:: Work instruction ::
From the first line of the entries below to the line with "note on this", give each line again exactly.

:: Study material ::
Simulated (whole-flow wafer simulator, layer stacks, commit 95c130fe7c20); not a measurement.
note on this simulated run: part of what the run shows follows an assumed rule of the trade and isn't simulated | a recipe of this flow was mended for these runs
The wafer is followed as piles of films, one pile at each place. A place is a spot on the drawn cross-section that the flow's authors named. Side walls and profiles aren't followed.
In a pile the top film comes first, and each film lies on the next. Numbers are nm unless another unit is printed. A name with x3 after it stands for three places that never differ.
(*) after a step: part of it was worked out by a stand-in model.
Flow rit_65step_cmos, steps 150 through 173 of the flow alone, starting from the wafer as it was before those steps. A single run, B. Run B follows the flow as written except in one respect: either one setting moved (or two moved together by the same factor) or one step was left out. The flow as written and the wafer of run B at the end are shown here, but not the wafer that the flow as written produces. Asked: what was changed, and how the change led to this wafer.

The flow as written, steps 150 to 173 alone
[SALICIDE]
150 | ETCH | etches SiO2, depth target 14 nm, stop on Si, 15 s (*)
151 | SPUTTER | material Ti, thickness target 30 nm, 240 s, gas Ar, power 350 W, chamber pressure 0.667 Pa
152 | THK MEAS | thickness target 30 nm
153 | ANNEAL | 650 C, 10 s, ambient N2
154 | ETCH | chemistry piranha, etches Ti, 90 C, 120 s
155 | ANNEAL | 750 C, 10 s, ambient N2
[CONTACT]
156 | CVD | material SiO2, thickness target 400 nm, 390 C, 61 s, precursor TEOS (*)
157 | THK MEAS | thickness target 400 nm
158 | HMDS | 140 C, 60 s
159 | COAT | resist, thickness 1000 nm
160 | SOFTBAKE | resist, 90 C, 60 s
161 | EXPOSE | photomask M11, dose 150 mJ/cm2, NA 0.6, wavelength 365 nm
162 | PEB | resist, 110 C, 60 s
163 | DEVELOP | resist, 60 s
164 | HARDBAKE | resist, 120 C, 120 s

:: Solution ::
Simulated (whole-flow wafer simulator, layer stacks, commit 95c130fe7c20); not a measurement.
note on this simulated run: part of what the run shows follows an assumed rule of the trade and isn't simulated | a recipe of this flow was mended for these runs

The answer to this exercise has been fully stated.